■ ■ ■ ■ ■ ■ ■

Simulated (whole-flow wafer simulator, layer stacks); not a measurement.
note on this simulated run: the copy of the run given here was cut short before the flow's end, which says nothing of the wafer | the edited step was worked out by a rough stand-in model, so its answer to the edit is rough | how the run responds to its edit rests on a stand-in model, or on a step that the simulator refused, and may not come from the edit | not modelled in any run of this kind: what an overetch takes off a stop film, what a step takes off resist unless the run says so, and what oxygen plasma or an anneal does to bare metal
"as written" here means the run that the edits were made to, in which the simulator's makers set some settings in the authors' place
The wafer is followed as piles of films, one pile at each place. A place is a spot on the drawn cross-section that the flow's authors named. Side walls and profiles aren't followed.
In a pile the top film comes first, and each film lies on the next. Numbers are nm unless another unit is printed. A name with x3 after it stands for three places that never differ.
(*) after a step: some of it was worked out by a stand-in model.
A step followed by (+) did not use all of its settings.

■ ■ ■ ■ ■ ■ ■

— Assignment —
Nothing but an exact copy of the records belongs in the answer.

— Reply —
Simulated (whole-flow wafer simulator, layer stacks); not a measurement.
note on this simulated run: the copy of the run given here was cut short before the flow's end, which says nothing of the wafer | the edited step was worked out by a rough stand-in model, so its answer to the edit is rough | how the run responds to its edit rests on a stand-in model, or on a step that the simulator refused, and may not come from the edit | not modelled in any run of this kind: what an overetch takes off a stop film, what a step takes off resist unless the run says so, and what oxygen plasma or an anneal does to bare metal
"as written" here means the run that the edits were made to, in which the simulator's makers set some settings in the authors' place
The wafer is followed as piles of films, one pile at each place. A place is a spot on the drawn cross-section that the flow's authors named. Side walls and profiles aren't followed.
In a pile the top film comes first, and each film lies on the next. Numbers are nm unless another unit is printed. A name with x3 after it stands for three places that never differ.
(*) after a step: some of it was worked out by a stand-in model.
A step followed by (+) did not use all of its settings.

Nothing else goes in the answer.